════════

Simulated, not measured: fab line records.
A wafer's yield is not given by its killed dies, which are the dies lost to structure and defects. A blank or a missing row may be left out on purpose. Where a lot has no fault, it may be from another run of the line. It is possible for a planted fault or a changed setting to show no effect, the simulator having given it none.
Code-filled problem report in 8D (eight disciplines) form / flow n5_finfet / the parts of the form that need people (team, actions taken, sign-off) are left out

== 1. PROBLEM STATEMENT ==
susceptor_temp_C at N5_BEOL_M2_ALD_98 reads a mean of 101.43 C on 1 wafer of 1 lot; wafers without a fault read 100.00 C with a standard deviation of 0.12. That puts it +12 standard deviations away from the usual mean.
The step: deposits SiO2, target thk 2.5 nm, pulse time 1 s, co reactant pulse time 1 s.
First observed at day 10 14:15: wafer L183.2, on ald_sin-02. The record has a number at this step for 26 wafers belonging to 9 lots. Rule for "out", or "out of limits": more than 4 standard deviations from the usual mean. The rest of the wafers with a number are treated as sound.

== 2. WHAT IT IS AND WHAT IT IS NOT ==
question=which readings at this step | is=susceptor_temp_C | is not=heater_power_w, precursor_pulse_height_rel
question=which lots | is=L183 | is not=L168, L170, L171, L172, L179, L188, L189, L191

════════

__Action item__
Restate the listing word for word, but only from its first line through the line with "A wafer's yield", keeping both end lines.

__Written answer__
Simulated, not measured: fab line records.
A wafer's yield is not given by its killed dies, which are the dies lost to structure and defects. A blank or a missing row may be left out on purpose. Where a lot has no fault, it may be from another run of the line. It is possible for a planted fault or a changed setting to show no effect, the simulator having given it none.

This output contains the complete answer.